■ Given records:
'''

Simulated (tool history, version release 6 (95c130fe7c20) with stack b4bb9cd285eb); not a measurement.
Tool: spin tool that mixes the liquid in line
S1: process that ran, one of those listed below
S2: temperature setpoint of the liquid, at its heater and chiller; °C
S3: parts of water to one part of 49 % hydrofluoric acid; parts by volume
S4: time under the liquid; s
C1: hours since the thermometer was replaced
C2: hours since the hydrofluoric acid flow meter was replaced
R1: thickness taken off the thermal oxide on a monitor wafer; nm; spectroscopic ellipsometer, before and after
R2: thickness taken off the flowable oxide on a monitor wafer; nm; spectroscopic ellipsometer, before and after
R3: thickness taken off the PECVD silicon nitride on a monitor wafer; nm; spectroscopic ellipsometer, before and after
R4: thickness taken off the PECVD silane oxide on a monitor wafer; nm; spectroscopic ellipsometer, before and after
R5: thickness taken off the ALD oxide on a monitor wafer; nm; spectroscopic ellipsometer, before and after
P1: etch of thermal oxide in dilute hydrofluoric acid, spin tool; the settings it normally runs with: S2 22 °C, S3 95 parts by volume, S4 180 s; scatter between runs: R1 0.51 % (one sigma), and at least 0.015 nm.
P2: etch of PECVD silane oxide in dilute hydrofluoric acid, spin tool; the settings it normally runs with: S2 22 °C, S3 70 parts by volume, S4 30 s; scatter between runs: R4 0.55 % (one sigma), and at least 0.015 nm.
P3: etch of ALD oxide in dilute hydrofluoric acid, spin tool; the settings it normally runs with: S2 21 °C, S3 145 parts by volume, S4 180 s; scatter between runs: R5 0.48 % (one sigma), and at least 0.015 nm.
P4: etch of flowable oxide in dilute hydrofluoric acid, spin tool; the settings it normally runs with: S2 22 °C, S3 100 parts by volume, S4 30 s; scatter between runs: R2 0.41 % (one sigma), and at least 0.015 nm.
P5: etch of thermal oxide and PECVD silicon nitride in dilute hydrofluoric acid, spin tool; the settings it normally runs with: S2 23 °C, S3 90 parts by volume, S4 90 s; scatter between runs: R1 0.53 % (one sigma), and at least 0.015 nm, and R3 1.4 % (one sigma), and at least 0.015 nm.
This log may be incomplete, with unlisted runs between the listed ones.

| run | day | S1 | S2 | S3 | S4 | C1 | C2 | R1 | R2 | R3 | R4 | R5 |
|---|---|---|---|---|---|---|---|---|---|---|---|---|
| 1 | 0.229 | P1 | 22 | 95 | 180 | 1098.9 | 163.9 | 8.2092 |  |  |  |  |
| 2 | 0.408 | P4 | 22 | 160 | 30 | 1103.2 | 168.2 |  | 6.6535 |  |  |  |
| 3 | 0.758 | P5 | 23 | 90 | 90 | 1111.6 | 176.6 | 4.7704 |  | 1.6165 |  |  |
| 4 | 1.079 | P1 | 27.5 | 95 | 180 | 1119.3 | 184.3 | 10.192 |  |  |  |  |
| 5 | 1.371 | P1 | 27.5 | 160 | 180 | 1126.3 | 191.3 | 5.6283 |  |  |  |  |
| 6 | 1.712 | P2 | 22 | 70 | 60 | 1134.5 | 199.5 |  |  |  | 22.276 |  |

'''

■ Task item:
Given the records above, reproduce precisely and only the lines between the line holding "R1: thickness taken" and the line holding "P2: etch of", inclusive.

■ Written reply:
R1: thickness taken off the thermal oxide on a monitor wafer; nm; spectroscopic ellipsometer, before and after
R2: thickness taken off the flowable oxide on a monitor wafer; nm; spectroscopic ellipsometer, before and after
R3: thickness taken off the PECVD silicon nitride on a monitor wafer; nm; spectroscopic ellipsometer, before and after
R4: thickness taken off the PECVD silane oxide on a monitor wafer; nm; spectroscopic ellipsometer, before and after
R5: thickness taken off the ALD oxide on a monitor wafer; nm; spectroscopic ellipsometer, before and after
P1: etch of thermal oxide in dilute hydrofluoric acid, spin tool; the settings it normally runs with: S2 22 °C, S3 95 parts by volume, S4 180 s; scatter between runs: R1 0.51 % (one sigma), and at least 0.015 nm.
P2: etch of PECVD silane oxide in dilute hydrofluoric acid, spin tool; the settings it normally runs with: S2 22 °C, S3 70 parts by volume, S4 30 s; scatter between runs: R4 0.55 % (one sigma), and at least 0.015 nm.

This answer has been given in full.